(EXERCISE): Could you print each of the records below exactly?

------------------------------
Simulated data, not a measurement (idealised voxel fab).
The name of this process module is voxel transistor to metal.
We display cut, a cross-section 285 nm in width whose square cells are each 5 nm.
------------------------------

(REPLY):
Simulated data, not a measurement (idealised voxel fab).
The name of this process module is voxel transistor to metal.
We display cut, a cross-section 285 nm in width whose square cells are each 5 nm.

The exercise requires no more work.